Extracted data Block Start

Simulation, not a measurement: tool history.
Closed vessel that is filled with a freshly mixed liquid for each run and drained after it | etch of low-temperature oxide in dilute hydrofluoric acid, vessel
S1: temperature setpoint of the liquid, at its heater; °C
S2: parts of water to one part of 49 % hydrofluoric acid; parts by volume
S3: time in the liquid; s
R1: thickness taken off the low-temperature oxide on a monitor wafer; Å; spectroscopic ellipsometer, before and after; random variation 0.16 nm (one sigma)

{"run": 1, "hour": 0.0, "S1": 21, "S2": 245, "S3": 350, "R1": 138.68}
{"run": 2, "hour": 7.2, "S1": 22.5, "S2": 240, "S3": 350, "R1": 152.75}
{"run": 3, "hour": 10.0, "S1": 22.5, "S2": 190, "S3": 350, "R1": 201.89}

Extracted data Block End

> [Requirement]
What is needed is an exact transcription of every record above.

> [Task response]
Simulation, not a measurement: tool history.
Closed vessel that is filled with a freshly mixed liquid for each run and drained after it | etch of low-temperature oxide in dilute hydrofluoric acid, vessel
S1: temperature setpoint of the liquid, at its heater; °C
S2: parts of water to one part of 49 % hydrofluoric acid; parts by volume
S3: time in the liquid; s
R1: thickness taken off the low-temperature oxide on a monitor wafer; Å; spectroscopic ellipsometer, before and after; random variation 0.16 nm (one sigma)

{"run": 1, "hour": 0.0, "S1": 21, "S2": 245, "S3": 350, "R1": 138.68}
{"run": 2, "hour": 7.2, "S1": 22.5, "S2": 240, "S3": 350, "R1": 152.75}
{"run": 3, "hour": 10.0, "S1": 22.5, "S2": 190, "S3": 350, "R1": 201.89}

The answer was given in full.